▶ **WORK ITEM**
Using the entries that follow, write out the line containing "Killed dies: the", the line containing "start_h: the number", and every line between them, exactly and nothing else.

▶ **RECORDS SUPPLIED**
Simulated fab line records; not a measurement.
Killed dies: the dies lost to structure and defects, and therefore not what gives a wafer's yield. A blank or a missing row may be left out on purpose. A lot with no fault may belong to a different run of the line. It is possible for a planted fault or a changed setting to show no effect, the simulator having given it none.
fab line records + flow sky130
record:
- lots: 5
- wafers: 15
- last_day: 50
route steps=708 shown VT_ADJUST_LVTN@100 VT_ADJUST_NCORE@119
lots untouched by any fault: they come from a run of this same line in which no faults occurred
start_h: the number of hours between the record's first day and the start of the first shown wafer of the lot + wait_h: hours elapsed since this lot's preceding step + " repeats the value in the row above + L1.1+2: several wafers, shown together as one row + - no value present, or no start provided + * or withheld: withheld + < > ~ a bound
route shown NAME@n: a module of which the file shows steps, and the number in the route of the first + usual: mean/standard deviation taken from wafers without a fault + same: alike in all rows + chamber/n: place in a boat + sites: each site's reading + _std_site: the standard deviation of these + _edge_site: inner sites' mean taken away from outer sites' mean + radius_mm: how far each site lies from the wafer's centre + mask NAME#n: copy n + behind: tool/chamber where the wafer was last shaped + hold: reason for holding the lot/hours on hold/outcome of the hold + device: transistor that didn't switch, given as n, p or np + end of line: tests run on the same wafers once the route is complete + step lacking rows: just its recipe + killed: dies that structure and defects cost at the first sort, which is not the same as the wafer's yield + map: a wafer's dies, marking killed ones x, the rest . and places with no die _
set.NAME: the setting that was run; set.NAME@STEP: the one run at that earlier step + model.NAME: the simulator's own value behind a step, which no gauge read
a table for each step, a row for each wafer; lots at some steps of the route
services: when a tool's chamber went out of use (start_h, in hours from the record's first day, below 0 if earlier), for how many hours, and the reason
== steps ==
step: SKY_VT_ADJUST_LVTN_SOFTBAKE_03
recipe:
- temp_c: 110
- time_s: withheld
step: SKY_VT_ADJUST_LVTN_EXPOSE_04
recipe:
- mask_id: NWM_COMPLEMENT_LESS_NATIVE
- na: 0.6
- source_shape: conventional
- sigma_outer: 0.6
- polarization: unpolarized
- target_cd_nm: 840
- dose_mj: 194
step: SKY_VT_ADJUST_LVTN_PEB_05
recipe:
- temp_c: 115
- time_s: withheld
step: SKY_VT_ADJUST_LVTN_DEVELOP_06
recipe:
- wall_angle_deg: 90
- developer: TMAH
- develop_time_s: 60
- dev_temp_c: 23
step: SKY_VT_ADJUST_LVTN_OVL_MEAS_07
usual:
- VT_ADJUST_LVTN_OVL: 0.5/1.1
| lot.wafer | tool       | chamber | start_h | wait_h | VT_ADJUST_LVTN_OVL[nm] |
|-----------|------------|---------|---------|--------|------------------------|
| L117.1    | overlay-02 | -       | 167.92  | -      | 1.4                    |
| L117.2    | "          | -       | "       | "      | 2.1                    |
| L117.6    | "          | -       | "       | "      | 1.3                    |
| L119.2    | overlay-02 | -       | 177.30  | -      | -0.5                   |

▶ **YOUR SOLUTION**
Killed dies: the dies lost to structure and defects, and therefore not what gives a wafer's yield. A blank or a missing row may be left out on purpose. A lot with no fault may belong to a different run of the line. It is possible for a planted fault or a changed setting to show no effect, the simulator having given it none.
fab line records + flow sky130
record:
- lots: 5
- wafers: 15
- last_day: 50
route steps=708 shown VT_ADJUST_LVTN@100 VT_ADJUST_NCORE@119
lots untouched by any fault: they come from a run of this same line in which no faults occurred
start_h: the number of hours between the record's first day and the start of the first shown wafer of the lot + wait_h: hours elapsed since this lot's preceding step + " repeats the value in the row above + L1.1+2: several wafers, shown together as one row + - no value present, or no start provided + * or withheld: withheld + < > ~ a bound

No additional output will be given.